→ **Action item**
From the data below, repeat exactly the lines from the line with "step 14: CMP with height nm 20" to the line with "- At heights below 10, the", both included.

→ **Listed entries**
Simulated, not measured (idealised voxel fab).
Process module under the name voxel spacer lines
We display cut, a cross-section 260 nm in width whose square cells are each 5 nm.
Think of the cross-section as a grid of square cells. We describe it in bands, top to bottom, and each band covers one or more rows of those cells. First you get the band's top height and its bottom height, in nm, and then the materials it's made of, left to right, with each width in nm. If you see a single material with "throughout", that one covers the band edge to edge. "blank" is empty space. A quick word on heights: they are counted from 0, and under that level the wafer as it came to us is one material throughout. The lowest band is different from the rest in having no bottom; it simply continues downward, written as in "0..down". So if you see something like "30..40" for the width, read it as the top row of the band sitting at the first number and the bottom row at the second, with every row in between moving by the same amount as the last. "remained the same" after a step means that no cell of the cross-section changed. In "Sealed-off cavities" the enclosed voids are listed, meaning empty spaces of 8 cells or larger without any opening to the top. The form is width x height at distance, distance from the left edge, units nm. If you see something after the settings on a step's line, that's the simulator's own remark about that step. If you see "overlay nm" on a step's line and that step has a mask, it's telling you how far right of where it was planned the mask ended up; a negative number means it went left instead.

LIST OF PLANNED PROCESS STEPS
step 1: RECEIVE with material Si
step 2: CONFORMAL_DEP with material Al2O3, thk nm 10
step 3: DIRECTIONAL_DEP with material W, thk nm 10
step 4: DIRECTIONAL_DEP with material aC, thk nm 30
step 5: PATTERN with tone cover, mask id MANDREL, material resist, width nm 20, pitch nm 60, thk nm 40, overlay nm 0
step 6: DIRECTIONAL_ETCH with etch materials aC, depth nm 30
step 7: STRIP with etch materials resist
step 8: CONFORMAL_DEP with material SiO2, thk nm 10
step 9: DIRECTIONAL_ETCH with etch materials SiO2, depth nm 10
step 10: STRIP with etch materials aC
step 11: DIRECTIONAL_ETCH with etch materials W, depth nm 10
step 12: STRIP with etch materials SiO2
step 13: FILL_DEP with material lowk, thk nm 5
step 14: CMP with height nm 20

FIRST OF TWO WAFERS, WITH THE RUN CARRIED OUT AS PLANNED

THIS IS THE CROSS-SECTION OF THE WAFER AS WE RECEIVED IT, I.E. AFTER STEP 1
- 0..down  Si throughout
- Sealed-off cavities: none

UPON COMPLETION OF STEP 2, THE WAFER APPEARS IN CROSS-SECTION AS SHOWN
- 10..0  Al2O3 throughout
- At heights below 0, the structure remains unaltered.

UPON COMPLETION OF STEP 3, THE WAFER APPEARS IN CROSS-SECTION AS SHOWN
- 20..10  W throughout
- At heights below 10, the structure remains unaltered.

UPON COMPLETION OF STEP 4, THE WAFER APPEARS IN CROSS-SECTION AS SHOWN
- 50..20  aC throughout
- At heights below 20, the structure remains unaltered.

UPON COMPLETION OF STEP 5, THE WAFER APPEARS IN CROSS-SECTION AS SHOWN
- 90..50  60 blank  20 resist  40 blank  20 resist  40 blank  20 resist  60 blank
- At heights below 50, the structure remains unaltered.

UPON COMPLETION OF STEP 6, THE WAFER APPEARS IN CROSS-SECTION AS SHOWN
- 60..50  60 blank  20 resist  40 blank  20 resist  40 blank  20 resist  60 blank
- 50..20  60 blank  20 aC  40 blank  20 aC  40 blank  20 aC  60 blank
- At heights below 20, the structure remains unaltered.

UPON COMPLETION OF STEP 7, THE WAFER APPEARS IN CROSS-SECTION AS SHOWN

→ **Task answer**
step 14: CMP with height nm 20

FIRST OF TWO WAFERS, WITH THE RUN CARRIED OUT AS PLANNED

THIS IS THE CROSS-SECTION OF THE WAFER AS WE RECEIVED IT, I.E. AFTER STEP 1
- 0..down  Si throughout
- Sealed-off cavities: none

UPON COMPLETION OF STEP 2, THE WAFER APPEARS IN CROSS-SECTION AS SHOWN
- 10..0  Al2O3 throughout
- At heights below 0, the structure remains unaltered.

UPON COMPLETION OF STEP 3, THE WAFER APPEARS IN CROSS-SECTION AS SHOWN
- 20..10  W throughout
- At heights below 10, the structure remains unaltered.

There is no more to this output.